Work task
When you reach the line that contains "1. PROBLEM STATEMENT" in the data below, start reproducing lines exactly, and stop after the line that contains "DNWELL_TW at GF_DNWELL_TW_MEAS_09".

The data
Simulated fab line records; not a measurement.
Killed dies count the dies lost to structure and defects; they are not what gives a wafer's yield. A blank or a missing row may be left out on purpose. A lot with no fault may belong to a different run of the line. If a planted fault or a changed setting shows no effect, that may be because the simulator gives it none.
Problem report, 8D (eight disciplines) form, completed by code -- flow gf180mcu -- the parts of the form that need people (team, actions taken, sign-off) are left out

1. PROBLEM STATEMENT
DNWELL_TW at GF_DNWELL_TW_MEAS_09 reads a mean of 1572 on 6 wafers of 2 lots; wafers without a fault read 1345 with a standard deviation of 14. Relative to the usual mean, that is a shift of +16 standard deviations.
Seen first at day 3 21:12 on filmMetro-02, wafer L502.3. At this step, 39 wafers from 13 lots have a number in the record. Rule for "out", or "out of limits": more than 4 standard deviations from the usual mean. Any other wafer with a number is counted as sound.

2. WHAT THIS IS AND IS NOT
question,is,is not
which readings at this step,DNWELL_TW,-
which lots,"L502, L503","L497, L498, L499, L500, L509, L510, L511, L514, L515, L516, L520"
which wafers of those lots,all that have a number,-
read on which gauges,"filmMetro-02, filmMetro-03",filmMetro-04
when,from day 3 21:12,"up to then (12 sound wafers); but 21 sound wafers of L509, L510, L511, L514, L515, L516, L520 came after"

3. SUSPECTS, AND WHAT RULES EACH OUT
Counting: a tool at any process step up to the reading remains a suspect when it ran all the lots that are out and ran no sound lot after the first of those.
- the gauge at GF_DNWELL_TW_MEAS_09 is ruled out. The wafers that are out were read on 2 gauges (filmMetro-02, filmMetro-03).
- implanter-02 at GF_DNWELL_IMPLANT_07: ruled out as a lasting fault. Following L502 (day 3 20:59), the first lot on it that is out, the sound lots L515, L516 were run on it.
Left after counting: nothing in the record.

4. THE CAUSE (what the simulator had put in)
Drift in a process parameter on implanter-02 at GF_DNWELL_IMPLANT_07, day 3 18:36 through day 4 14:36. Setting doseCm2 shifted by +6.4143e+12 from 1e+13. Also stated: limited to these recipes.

Task solution
1. PROBLEM STATEMENT
DNWELL_TW at GF_DNWELL_TW_MEAS_09 reads a mean of 1572 on 6 wafers of 2 lots; wafers without a fault read 1345 with a standard deviation of 14. Relative to the usual mean, that is a shift of +16 standard deviations.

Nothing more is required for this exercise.